■ ■ ■
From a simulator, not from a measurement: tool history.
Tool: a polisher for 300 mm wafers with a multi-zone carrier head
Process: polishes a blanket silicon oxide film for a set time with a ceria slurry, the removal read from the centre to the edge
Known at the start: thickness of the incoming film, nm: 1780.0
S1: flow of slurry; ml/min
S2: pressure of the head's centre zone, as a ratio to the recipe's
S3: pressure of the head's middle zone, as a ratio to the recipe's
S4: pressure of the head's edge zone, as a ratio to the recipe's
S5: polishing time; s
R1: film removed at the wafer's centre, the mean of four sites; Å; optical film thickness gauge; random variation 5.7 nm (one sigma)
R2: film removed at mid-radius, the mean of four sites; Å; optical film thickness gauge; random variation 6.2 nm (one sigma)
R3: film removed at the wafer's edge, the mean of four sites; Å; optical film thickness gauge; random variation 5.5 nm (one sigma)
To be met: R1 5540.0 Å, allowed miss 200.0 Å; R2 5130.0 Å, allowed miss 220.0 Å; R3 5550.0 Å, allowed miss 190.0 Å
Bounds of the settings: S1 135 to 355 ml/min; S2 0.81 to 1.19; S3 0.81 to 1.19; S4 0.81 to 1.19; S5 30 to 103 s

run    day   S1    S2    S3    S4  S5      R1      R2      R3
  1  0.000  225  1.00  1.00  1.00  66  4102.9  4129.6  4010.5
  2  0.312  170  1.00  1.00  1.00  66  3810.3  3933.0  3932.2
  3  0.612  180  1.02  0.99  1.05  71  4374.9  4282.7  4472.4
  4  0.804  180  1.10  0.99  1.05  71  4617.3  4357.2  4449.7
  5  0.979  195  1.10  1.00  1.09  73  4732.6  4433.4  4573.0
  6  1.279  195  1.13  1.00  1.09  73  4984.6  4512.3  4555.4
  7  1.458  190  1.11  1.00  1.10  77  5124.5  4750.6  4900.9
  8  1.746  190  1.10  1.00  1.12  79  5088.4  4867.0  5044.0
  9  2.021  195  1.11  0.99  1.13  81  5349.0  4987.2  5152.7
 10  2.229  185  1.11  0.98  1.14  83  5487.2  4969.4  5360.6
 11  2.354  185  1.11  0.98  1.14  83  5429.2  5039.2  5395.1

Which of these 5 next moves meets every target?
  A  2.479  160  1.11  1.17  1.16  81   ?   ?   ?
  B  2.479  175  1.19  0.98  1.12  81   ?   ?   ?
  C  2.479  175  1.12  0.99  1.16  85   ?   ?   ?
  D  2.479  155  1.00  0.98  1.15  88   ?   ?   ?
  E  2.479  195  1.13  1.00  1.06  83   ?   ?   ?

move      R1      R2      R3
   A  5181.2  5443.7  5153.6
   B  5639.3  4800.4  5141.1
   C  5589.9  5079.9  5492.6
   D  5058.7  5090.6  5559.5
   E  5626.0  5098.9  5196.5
■ ■ ■

> _Action item_: Output exactly the lines of the material above from the one containing "S3: pressure of" up to and including the one containing "R3: film removed".

> _Answer section_:
S3: pressure of the head's middle zone, as a ratio to the recipe's
S4: pressure of the head's edge zone, as a ratio to the recipe's
S5: polishing time; s
R1: film removed at the wafer's centre, the mean of four sites; Å; optical film thickness gauge; random variation 5.7 nm (one sigma)
R2: film removed at mid-radius, the mean of four sites; Å; optical film thickness gauge; random variation 6.2 nm (one sigma)
R3: film removed at the wafer's edge, the mean of four sites; Å; optical film thickness gauge; random variation 5.5 nm (one sigma)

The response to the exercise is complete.